Work order |
Every line from the start of the listing below through the line that contains "where: 24 nm, measured" is to be reproduced word for word.

Information given |
────────
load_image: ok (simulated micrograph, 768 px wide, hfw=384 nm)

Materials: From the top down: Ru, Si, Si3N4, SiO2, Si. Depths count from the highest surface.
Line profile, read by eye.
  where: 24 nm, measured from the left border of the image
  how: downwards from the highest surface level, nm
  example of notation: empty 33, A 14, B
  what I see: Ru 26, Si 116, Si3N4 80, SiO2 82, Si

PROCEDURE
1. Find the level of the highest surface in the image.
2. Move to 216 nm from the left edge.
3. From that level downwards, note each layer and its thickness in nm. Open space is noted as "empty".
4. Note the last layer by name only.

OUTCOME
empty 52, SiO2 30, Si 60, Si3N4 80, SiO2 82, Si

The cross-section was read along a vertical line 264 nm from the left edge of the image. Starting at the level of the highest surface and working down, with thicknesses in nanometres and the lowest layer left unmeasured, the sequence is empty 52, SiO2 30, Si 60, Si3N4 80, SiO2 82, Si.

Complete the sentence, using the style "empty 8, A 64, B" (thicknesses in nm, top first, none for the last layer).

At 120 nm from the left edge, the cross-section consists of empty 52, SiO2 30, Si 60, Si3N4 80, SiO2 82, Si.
────────

Your solution |
load_image: ok (simulated micrograph, 768 px wide, hfw=384 nm)

Materials: From the top down: Ru, Si, Si3N4, SiO2, Si. Depths count from the highest surface.
Line profile, read by eye.
  where: 24 nm, measured from the left border of the image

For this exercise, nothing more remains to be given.